*Required action*
Take the data below. Output it exactly from its first line through the line containing "If you're reading".

*Data shown*
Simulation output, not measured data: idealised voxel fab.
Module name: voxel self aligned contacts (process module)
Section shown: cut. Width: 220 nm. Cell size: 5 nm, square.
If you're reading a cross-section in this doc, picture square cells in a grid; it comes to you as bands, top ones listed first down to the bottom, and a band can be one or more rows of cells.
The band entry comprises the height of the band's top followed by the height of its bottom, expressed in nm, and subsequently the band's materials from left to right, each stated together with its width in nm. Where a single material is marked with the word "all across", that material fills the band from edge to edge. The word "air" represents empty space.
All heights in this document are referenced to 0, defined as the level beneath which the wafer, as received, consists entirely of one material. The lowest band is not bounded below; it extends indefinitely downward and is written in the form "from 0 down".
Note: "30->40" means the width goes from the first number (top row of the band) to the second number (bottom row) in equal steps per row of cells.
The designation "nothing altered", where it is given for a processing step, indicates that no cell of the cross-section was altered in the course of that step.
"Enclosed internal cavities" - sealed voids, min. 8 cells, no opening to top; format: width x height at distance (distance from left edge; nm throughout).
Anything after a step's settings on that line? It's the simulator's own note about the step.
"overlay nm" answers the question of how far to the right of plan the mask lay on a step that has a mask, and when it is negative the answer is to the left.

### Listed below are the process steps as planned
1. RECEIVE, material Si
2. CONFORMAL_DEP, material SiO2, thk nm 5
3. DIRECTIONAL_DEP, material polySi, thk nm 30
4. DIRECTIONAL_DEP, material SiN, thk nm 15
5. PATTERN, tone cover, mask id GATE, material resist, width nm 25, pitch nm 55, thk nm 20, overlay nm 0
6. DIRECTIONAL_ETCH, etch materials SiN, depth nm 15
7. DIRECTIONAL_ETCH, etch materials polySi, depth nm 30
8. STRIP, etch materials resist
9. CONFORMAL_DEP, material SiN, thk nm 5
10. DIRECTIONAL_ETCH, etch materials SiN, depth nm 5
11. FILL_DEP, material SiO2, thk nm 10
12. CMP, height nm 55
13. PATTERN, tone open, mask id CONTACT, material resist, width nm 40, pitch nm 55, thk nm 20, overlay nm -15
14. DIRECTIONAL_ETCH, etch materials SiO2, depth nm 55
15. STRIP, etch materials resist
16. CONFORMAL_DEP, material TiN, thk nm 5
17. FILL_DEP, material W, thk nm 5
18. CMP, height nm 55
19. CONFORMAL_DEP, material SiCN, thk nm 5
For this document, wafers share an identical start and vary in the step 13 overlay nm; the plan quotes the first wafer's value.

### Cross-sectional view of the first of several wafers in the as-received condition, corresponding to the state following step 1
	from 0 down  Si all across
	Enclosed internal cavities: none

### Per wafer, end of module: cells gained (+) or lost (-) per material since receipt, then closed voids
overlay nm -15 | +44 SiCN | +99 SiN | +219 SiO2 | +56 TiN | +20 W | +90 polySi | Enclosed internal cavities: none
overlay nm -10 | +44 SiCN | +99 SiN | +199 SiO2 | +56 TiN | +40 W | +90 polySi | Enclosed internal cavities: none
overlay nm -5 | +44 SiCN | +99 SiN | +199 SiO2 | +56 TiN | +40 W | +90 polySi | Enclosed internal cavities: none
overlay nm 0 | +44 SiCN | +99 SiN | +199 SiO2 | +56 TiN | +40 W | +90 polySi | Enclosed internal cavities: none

*Task answer*
Simulation output, not measured data: idealised voxel fab.
Module name: voxel self aligned contacts (process module)
Section shown: cut. Width: 220 nm. Cell size: 5 nm, square.
If you're reading a cross-section in this doc, picture square cells in a grid; it comes to you as bands, top ones listed first down to the bottom, and a band can be one or more rows of cells.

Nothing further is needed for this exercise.